━━━━━━━━━━━━━━━━━━━━━━━━━━━━━━

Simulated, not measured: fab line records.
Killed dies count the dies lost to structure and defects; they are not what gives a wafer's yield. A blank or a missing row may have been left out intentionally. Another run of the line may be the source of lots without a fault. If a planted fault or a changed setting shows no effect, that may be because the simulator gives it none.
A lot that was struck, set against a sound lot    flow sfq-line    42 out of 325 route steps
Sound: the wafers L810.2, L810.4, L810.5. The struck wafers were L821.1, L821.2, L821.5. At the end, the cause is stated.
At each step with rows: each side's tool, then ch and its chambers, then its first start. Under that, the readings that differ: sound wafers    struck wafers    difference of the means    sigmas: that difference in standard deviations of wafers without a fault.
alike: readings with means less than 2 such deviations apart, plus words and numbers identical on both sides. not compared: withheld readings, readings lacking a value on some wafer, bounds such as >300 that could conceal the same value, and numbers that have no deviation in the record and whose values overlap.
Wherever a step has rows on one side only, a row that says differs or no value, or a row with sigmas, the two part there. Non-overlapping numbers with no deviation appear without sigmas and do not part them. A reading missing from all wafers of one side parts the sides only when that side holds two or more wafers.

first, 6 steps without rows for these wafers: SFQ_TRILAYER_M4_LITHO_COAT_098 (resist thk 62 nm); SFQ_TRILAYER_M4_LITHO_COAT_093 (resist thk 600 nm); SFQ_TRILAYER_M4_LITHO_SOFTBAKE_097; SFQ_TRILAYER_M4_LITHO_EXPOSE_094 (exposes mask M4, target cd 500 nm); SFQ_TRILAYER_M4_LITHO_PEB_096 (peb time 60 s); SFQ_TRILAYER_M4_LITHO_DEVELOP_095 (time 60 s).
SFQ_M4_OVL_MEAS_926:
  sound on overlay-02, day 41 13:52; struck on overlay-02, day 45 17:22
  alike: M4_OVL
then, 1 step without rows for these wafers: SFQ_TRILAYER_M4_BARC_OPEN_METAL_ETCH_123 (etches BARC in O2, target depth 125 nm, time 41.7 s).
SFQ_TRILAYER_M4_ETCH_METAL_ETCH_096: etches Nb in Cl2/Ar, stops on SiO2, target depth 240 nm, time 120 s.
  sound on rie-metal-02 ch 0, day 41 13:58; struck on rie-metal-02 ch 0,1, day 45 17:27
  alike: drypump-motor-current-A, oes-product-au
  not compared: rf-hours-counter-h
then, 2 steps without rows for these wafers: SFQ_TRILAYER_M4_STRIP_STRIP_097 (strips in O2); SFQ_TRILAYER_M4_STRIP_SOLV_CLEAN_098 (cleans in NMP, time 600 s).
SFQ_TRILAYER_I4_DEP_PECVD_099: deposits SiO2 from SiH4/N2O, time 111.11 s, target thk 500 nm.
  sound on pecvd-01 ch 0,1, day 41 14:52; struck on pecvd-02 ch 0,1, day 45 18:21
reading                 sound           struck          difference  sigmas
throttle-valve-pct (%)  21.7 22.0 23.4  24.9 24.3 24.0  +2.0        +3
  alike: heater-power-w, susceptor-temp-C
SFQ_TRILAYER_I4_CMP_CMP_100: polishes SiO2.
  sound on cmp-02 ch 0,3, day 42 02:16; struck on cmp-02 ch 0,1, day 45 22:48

━━━━━━━━━━━━━━━━━━━━━━━━━━━━━━

→ **REQUIREMENT**
The required output is the set of lines from the first line of the data through the line that contains "SFQ_TRILAYER_M4_ETCH_METAL_ETCH_096: etches Nb", transcribed exactly.

→ **SOLUTION**
Simulated, not measured: fab line records.
Killed dies count the dies lost to structure and defects; they are not what gives a wafer's yield. A blank or a missing row may have been left out intentionally. Another run of the line may be the source of lots without a fault. If a planted fault or a changed setting shows no effect, that may be because the simulator gives it none.
A lot that was struck, set against a sound lot    flow sfq-line    42 out of 325 route steps
Sound: the wafers L810.2, L810.4, L810.5. The struck wafers were L821.1, L821.2, L821.5. At the end, the cause is stated.
At each step with rows: each side's tool, then ch and its chambers, then its first start. Under that, the readings that differ: sound wafers    struck wafers    difference of the means    sigmas: that difference in standard deviations of wafers without a fault.
alike: readings with means less than 2 such deviations apart, plus words and numbers identical on both sides. not compared: withheld readings, readings lacking a value on some wafer, bounds such as >300 that could conceal the same value, and numbers that have no deviation in the record and whose values overlap.
Wherever a step has rows on one side only, a row that says differs or no value, or a row with sigmas, the two part there. Non-overlapping numbers with no deviation appear without sigmas and do not part them. A reading missing from all wafers of one side parts the sides only when that side holds two or more wafers.

first, 6 steps without rows for these wafers: SFQ_TRILAYER_M4_LITHO_COAT_098 (resist thk 62 nm); SFQ_TRILAYER_M4_LITHO_COAT_093 (resist thk 600 nm); SFQ_TRILAYER_M4_LITHO_SOFTBAKE_097; SFQ_TRILAYER_M4_LITHO_EXPOSE_094 (exposes mask M4, target cd 500 nm); SFQ_TRILAYER_M4_LITHO_PEB_096 (peb time 60 s); SFQ_TRILAYER_M4_LITHO_DEVELOP_095 (time 60 s).
SFQ_M4_OVL_MEAS_926:
  sound on overlay-02, day 41 13:52; struck on overlay-02, day 45 17:22
  alike: M4_OVL
then, 1 step without rows for these wafers: SFQ_TRILAYER_M4_BARC_OPEN_METAL_ETCH_123 (etches BARC in O2, target depth 125 nm, time 41.7 s).
SFQ_TRILAYER_M4_ETCH_METAL_ETCH_096: etches Nb in Cl2/Ar, stops on SiO2, target depth 240 nm, time 120 s.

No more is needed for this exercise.